__Dataset entries__.

============

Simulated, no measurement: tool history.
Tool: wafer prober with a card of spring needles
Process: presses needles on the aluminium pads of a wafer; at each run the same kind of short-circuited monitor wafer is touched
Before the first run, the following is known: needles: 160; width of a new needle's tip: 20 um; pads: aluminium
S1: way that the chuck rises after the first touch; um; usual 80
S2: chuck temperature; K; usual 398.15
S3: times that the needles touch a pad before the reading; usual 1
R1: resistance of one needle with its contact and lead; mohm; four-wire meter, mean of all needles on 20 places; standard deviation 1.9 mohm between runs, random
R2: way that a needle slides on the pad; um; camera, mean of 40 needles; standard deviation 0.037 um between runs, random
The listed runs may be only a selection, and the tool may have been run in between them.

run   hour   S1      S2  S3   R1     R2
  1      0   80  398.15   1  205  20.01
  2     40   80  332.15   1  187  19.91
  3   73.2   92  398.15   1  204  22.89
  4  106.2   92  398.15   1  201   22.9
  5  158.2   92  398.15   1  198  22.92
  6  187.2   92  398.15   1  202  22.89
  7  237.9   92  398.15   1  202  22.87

============

__Activity__. A verbatim version of the complete listing above is to be returned.

__Worked solution__.
Simulated, no measurement: tool history.
Tool: wafer prober with a card of spring needles
Process: presses needles on the aluminium pads of a wafer; at each run the same kind of short-circuited monitor wafer is touched
Before the first run, the following is known: needles: 160; width of a new needle's tip: 20 um; pads: aluminium
S1: way that the chuck rises after the first touch; um; usual 80
S2: chuck temperature; K; usual 398.15
S3: times that the needles touch a pad before the reading; usual 1
R1: resistance of one needle with its contact and lead; mohm; four-wire meter, mean of all needles on 20 places; standard deviation 1.9 mohm between runs, random
R2: way that a needle slides on the pad; um; camera, mean of 40 needles; standard deviation 0.037 um between runs, random
The listed runs may be only a selection, and the tool may have been run in between them.

run   hour   S1      S2  S3   R1     R2
  1      0   80  398.15   1  205  20.01
  2     40   80  332.15   1  187  19.91
  3   73.2   92  398.15   1  204  22.89
  4  106.2   92  398.15   1  201   22.9
  5  158.2   92  398.15   1  198  22.92
  6  187.2   92  398.15   1  202  22.89
  7  237.9   92  398.15   1  202  22.87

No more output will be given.